Assignment »
Retype the entries below without any change.

Data extract section start

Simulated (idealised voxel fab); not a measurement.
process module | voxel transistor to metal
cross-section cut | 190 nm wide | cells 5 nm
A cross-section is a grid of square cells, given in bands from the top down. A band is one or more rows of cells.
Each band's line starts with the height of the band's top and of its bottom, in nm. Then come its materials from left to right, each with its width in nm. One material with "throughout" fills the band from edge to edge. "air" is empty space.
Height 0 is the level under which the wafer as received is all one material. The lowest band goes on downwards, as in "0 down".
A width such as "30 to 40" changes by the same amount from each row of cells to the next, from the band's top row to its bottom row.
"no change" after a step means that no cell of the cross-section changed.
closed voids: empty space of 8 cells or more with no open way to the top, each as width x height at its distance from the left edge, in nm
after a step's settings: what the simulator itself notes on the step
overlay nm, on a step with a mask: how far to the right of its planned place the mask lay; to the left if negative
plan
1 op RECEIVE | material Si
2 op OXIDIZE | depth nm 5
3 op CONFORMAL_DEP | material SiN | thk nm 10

Data extract section end

Answer section »
Simulated (idealised voxel fab); not a measurement.
process module | voxel transistor to metal
cross-section cut | 190 nm wide | cells 5 nm
A cross-section is a grid of square cells, given in bands from the top down. A band is one or more rows of cells.
Each band's line starts with the height of the band's top and of its bottom, in nm. Then come its materials from left to right, each with its width in nm. One material with "throughout" fills the band from edge to edge. "air" is empty space.
Height 0 is the level under which the wafer as received is all one material. The lowest band goes on downwards, as in "0 down".
A width such as "30 to 40" changes by the same amount from each row of cells to the next, from the band's top row to its bottom row.
"no change" after a step means that no cell of the cross-section changed.
closed voids: empty space of 8 cells or more with no open way to the top, each as width x height at its distance from the left edge, in nm
after a step's settings: what the simulator itself notes on the step
overlay nm, on a step with a mask: how far to the right of its planned place the mask lay; to the left if negative
plan
1 op RECEIVE | material Si
2 op OXIDIZE | depth nm 5
3 op CONFORMAL_DEP | material SiN | thk nm 10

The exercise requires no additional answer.